INFORMATION:
↓↓↓

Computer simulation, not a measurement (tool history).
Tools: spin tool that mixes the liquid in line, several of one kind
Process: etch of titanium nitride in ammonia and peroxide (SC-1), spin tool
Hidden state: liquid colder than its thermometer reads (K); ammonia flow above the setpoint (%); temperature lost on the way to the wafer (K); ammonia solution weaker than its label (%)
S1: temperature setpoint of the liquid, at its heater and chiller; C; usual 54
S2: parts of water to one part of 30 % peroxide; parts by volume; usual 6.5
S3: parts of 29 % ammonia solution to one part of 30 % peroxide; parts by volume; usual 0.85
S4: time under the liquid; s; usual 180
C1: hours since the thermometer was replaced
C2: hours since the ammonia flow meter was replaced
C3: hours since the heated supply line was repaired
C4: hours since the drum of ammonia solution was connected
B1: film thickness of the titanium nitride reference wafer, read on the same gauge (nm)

↑↑↑

WORK ORDER:
Please give again only the lines from the start of the material through the line holding "Process: etch of", exactly as they are written.

ANSWER BOX:
Computer simulation, not a measurement (tool history).
Tools: spin tool that mixes the liquid in line, several of one kind
Process: etch of titanium nitride in ammonia and peroxide (SC-1), spin tool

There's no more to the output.